* _WORK ORDER_: Take the entries below and print, exactly, the stretch from the line containing "R3: thickness taken" through the line containing "R4: thickness taken", both included.

* _EXTRACTED MATERIAL_:
========================
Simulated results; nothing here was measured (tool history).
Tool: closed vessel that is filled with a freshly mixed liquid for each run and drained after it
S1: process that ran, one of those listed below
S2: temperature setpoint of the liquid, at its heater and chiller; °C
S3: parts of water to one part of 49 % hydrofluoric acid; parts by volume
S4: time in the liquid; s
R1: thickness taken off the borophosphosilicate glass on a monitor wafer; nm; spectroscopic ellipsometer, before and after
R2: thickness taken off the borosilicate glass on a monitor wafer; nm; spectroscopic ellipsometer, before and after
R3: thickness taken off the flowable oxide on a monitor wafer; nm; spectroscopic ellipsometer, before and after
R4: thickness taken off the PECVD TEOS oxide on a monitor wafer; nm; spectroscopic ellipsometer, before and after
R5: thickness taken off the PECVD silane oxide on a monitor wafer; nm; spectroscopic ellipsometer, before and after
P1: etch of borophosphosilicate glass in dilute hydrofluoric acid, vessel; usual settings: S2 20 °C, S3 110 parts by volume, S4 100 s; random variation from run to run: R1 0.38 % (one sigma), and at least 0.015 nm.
========================

* _RESULT_:
R3: thickness taken off the flowable oxide on a monitor wafer; nm; spectroscopic ellipsometer, before and after
R4: thickness taken off the PECVD TEOS oxide on a monitor wafer; nm; spectroscopic ellipsometer, before and after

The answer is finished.